> **Work item**
Return every record exactly. Omit nothing.

> **Record excerpts**
■ ■ ■

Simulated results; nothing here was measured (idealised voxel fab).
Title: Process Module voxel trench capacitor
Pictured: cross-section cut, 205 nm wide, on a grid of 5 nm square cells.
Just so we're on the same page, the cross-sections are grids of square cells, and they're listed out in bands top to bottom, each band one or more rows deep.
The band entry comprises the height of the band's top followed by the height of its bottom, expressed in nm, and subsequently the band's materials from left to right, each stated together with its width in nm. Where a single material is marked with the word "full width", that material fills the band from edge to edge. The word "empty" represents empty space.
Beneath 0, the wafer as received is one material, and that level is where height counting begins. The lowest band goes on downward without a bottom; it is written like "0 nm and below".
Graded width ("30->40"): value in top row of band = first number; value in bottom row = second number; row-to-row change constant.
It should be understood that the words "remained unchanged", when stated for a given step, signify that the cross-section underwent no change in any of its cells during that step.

■ ■ ■

> **Written reply**
Simulated results; nothing here was measured (idealised voxel fab).
Title: Process Module voxel trench capacitor
Pictured: cross-section cut, 205 nm wide, on a grid of 5 nm square cells.
Just so we're on the same page, the cross-sections are grids of square cells, and they're listed out in bands top to bottom, each band one or more rows deep.
The band entry comprises the height of the band's top followed by the height of its bottom, expressed in nm, and subsequently the band's materials from left to right, each stated together with its width in nm. Where a single material is marked with the word "full width", that material fills the band from edge to edge. The word "empty" represents empty space.
Beneath 0, the wafer as received is one material, and that level is where height counting begins. The lowest band goes on downward without a bottom; it is written like "0 nm and below".
Graded width ("30->40"): value in top row of band = first number; value in bottom row = second number; row-to-row change constant.
It should be understood that the words "remained unchanged", when stated for a given step, signify that the cross-section underwent no change in any of its cells during that step.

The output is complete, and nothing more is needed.